[Entries provided]
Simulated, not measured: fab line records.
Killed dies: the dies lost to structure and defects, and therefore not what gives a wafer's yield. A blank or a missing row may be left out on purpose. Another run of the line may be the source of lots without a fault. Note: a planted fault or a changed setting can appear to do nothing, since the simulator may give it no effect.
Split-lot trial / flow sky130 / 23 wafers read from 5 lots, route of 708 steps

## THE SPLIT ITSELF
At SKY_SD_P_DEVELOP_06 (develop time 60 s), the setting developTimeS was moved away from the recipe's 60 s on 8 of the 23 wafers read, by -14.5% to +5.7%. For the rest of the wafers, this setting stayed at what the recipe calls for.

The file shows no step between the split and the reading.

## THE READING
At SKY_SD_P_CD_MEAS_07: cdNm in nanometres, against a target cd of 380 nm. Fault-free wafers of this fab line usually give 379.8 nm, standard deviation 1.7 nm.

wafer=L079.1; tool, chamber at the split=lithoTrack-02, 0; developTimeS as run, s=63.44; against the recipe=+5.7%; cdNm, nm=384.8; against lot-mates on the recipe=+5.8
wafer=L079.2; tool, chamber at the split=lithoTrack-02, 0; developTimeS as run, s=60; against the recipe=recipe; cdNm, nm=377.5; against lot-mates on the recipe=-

[Action item]
Please return exactly the lines from the first line of the material through the one with "wafer=L079.1; tool, chamber", and no lines after it.

[Reply]
Simulated, not measured: fab line records.
Killed dies: the dies lost to structure and defects, and therefore not what gives a wafer's yield. A blank or a missing row may be left out on purpose. Another run of the line may be the source of lots without a fault. Note: a planted fault or a changed setting can appear to do nothing, since the simulator may give it no effect.
Split-lot trial / flow sky130 / 23 wafers read from 5 lots, route of 708 steps

## THE SPLIT ITSELF
At SKY_SD_P_DEVELOP_06 (develop time 60 s), the setting developTimeS was moved away from the recipe's 60 s on 8 of the 23 wafers read, by -14.5% to +5.7%. For the rest of the wafers, this setting stayed at what the recipe calls for.

The file shows no step between the split and the reading.

## THE READING
At SKY_SD_P_CD_MEAS_07: cdNm in nanometres, against a target cd of 380 nm. Fault-free wafers of this fab line usually give 379.8 nm, standard deviation 1.7 nm.

wafer=L079.1; tool, chamber at the split=lithoTrack-02, 0; developTimeS as run, s=63.44; against the recipe=+5.7%; cdNm, nm=384.8; against lot-mates on the recipe=+5.8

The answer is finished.